-- RECORD EXCERPTS follows --

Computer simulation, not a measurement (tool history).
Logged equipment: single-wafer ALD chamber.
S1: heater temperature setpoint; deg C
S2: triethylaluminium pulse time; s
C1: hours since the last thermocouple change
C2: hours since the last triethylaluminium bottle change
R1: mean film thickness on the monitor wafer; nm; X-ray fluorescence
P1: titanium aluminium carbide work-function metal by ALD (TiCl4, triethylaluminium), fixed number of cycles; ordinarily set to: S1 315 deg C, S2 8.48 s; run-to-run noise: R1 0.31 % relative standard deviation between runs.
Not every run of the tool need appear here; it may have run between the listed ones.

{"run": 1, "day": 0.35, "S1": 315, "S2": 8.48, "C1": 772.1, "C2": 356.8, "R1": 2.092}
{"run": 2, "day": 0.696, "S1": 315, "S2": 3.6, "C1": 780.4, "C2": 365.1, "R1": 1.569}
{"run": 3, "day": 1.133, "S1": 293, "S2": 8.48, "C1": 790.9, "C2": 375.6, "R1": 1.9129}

-- RECORD EXCERPTS concluded --

WORK INSTRUCTION: Reproduce only the lines above, starting at the line with "P1: titanium aluminium" and ending at the line with "Not every run", exactly as written.

ANSWER SECTION:
P1: titanium aluminium carbide work-function metal by ALD (TiCl4, triethylaluminium), fixed number of cycles; ordinarily set to: S1 315 deg C, S2 8.48 s; run-to-run noise: R1 0.31 % relative standard deviation between runs.
Not every run of the tool need appear here; it may have run between the listed ones.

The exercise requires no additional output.